GIVEN RECORDS >>
★ ★ ★ ★ ★ ★ ★

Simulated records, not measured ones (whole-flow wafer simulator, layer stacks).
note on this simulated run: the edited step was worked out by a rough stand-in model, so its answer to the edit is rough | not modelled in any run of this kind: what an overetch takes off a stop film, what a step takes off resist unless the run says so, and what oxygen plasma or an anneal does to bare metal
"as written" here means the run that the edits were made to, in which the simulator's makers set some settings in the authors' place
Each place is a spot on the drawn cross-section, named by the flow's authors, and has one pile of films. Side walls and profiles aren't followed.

★ ★ ★ ★ ★ ★ ★

WORK INSTRUCTION >> Using the material above, write out each entry again with nothing changed.

ANSWER SPACE >>
Simulated records, not measured ones (whole-flow wafer simulator, layer stacks).
note on this simulated run: the edited step was worked out by a rough stand-in model, so its answer to the edit is rough | not modelled in any run of this kind: what an overetch takes off a stop film, what a step takes off resist unless the run says so, and what oxygen plasma or an anneal does to bare metal
"as written" here means the run that the edits were made to, in which the simulator's makers set some settings in the authors' place
Each place is a spot on the drawn cross-section, named by the flow's authors, and has one pile of films. Side walls and profiles aren't followed.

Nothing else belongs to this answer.